● **WORK REQUEST**
Nothing but the lines from the start of the records through the line that contains "route steps=1938 shown" is to be copied, and each is to be copied exactly.

● **SUPPLIED ENTRIES**
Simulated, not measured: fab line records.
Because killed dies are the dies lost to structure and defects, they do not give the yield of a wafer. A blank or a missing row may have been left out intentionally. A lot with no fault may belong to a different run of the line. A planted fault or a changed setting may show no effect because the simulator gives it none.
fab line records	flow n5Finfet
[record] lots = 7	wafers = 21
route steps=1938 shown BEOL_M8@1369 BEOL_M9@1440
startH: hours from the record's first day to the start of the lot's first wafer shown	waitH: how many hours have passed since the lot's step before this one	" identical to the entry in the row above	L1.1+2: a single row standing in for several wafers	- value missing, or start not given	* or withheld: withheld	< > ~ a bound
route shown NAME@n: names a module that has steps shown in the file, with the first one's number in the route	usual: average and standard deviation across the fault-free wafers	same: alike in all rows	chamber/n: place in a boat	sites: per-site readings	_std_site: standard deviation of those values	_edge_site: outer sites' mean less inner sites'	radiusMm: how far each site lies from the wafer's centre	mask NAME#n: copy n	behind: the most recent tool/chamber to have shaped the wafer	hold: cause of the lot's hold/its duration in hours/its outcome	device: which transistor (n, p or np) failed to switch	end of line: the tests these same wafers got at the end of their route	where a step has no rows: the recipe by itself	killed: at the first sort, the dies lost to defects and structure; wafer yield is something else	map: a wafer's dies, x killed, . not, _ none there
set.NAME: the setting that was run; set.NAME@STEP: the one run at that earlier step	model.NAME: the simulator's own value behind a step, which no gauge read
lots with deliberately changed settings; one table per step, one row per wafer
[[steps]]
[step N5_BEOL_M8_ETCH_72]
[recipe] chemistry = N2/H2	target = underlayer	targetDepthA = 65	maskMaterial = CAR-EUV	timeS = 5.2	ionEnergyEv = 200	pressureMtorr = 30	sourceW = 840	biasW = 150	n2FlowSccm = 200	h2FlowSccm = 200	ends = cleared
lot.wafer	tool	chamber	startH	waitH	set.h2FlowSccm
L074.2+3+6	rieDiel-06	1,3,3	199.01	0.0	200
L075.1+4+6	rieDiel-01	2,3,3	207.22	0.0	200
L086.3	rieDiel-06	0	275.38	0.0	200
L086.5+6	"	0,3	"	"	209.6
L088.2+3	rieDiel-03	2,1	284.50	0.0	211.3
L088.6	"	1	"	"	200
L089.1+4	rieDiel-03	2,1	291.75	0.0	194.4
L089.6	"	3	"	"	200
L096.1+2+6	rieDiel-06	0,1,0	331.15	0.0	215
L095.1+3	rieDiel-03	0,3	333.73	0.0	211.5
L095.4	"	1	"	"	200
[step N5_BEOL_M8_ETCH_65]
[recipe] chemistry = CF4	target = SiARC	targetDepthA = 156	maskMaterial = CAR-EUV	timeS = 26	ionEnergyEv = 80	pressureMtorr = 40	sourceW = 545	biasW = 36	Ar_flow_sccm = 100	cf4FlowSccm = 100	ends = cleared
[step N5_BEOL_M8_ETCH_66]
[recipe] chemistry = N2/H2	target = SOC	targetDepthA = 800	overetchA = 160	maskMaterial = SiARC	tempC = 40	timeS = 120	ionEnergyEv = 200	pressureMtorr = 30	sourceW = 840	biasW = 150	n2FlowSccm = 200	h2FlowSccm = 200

● **WRITTEN REPLY**
Simulated, not measured: fab line records.
Because killed dies are the dies lost to structure and defects, they do not give the yield of a wafer. A blank or a missing row may have been left out intentionally. A lot with no fault may belong to a different run of the line. A planted fault or a changed setting may show no effect because the simulator gives it none.
fab line records	flow n5Finfet
[record] lots = 7	wafers = 21
route steps=1938 shown BEOL_M8@1369 BEOL_M9@1440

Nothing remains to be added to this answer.